*Source material:*

:::

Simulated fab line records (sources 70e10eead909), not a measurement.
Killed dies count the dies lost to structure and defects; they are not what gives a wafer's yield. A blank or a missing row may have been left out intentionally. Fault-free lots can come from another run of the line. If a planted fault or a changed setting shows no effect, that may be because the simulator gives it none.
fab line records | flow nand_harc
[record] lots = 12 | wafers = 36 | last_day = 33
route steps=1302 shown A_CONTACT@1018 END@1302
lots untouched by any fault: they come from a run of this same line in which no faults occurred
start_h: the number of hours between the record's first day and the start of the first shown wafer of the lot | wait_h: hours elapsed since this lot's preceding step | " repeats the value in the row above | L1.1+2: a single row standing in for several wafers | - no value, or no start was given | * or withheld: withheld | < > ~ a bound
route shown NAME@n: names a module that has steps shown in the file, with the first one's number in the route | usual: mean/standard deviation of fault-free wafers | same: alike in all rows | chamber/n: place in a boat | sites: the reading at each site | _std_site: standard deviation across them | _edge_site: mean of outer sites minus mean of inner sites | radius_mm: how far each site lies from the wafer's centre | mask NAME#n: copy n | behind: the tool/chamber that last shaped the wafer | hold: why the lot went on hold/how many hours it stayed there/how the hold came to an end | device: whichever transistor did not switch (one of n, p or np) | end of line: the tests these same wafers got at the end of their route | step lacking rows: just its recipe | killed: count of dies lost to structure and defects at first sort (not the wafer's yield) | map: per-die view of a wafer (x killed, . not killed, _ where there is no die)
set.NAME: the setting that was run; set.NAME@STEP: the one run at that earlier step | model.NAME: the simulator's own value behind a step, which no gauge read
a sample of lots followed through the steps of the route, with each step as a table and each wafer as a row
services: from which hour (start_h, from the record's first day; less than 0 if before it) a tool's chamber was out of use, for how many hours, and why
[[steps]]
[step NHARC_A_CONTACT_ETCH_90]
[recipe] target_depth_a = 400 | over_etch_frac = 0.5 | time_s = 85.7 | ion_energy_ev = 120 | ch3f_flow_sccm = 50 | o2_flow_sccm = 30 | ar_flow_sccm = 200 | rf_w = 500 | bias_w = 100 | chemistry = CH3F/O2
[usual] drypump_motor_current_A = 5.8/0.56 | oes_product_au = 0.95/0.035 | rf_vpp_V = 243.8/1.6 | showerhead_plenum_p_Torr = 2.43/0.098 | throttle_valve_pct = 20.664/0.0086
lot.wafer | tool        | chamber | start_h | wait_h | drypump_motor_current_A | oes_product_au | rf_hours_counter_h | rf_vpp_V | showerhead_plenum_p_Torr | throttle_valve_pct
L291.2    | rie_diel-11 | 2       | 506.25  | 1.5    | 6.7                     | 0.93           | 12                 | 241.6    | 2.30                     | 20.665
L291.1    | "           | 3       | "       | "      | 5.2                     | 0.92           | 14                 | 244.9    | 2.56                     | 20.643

:::

*Work request:* The reply should hold only the lines from the top of the records through the line that has "start_h: the number", each one exact.

*Exercise output:*
Simulated fab line records (sources 70e10eead909), not a measurement.
Killed dies count the dies lost to structure and defects; they are not what gives a wafer's yield. A blank or a missing row may have been left out intentionally. Fault-free lots can come from another run of the line. If a planted fault or a changed setting shows no effect, that may be because the simulator gives it none.
fab line records | flow nand_harc
[record] lots = 12 | wafers = 36 | last_day = 33
route steps=1302 shown A_CONTACT@1018 END@1302
lots untouched by any fault: they come from a run of this same line in which no faults occurred
start_h: the number of hours between the record's first day and the start of the first shown wafer of the lot | wait_h: hours elapsed since this lot's preceding step | " repeats the value in the row above | L1.1+2: a single row standing in for several wafers | - no value, or no start was given | * or withheld: withheld | < > ~ a bound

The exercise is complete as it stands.